Activity:
Would you set down every entry again, exactly as written?

Available data:
Content starts
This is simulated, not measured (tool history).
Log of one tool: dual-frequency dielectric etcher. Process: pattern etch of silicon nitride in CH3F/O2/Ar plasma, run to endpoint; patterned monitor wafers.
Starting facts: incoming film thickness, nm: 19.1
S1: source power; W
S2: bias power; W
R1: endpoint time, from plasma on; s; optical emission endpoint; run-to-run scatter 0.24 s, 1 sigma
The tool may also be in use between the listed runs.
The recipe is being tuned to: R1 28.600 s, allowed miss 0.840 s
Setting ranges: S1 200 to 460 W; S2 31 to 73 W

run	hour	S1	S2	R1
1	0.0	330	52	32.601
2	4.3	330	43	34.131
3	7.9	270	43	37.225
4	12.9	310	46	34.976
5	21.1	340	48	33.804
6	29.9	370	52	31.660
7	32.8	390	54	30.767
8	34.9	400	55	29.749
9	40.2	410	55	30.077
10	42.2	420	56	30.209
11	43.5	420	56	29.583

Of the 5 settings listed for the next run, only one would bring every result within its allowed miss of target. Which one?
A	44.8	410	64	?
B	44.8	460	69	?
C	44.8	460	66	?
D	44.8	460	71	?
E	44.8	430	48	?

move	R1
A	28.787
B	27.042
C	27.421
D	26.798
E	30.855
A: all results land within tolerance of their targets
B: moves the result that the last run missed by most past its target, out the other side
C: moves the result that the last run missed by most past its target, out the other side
Content ends

Exercise response:
This is simulated, not measured (tool history).
Log of one tool: dual-frequency dielectric etcher. Process: pattern etch of silicon nitride in CH3F/O2/Ar plasma, run to endpoint; patterned monitor wafers.
Starting facts: incoming film thickness, nm: 19.1
S1: source power; W
S2: bias power; W
R1: endpoint time, from plasma on; s; optical emission endpoint; run-to-run scatter 0.24 s, 1 sigma
The tool may also be in use between the listed runs.
The recipe is being tuned to: R1 28.600 s, allowed miss 0.840 s
Setting ranges: S1 200 to 460 W; S2 31 to 73 W

run	hour	S1	S2	R1
1	0.0	330	52	32.601
2	4.3	330	43	34.131
3	7.9	270	43	37.225
4	12.9	310	46	34.976
5	21.1	340	48	33.804
6	29.9	370	52	31.660
7	32.8	390	54	30.767
8	34.9	400	55	29.749
9	40.2	410	55	30.077
10	42.2	420	56	30.209
11	43.5	420	56	29.583

Of the 5 settings listed for the next run, only one would bring every result within its allowed miss of target. Which one?
A	44.8	410	64	?
B	44.8	460	69	?
C	44.8	460	66	?
D	44.8	460	71	?
E	44.8	430	48	?

move	R1
A	28.787
B	27.042
C	27.421
D	26.798
E	30.855
A: all results land within tolerance of their targets
B: moves the result that the last run missed by most past its target, out the other side
C: moves the result that the last run missed by most past its target, out the other side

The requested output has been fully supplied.